WORK ITEM:
For this exercise, reproduce the entries below exactly, but only from the line containing "below 0: unchanged" through the line containing "50 to 25: resist", both included.

DATA FOR REVIEW:
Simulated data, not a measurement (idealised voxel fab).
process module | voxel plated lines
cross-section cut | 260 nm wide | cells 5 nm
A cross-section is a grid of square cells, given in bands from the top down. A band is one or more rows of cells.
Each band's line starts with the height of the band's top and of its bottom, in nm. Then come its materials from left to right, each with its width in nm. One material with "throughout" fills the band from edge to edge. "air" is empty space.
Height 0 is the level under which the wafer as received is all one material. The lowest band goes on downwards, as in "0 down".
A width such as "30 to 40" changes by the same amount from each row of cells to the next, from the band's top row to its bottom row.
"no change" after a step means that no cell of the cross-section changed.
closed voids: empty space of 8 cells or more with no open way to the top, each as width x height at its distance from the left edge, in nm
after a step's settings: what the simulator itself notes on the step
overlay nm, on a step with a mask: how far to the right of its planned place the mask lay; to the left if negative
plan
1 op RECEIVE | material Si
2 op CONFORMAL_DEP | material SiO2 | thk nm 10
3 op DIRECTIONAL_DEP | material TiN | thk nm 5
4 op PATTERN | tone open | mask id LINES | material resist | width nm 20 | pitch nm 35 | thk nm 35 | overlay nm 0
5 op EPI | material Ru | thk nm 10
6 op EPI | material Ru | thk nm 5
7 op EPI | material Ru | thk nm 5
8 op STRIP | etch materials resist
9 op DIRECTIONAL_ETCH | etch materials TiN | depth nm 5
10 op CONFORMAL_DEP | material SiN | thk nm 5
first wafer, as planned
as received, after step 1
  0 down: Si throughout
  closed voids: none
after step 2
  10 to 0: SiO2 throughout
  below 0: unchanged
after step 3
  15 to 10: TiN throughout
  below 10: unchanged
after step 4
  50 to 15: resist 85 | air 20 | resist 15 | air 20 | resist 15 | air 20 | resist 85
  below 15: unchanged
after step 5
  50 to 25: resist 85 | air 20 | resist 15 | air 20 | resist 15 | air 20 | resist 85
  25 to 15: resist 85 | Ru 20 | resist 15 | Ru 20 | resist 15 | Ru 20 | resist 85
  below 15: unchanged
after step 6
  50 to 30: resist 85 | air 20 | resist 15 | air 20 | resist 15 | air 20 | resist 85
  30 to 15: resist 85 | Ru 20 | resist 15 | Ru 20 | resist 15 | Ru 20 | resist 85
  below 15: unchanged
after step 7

EXERCISE RESULT:
  below 0: unchanged
after step 3
  15 to 10: TiN throughout
  below 10: unchanged
after step 4
  50 to 15: resist 85 | air 20 | resist 15 | air 20 | resist 15 | air 20 | resist 85
  below 15: unchanged
after step 5
  50 to 25: resist 85 | air 20 | resist 15 | air 20 | resist 15 | air 20 | resist 85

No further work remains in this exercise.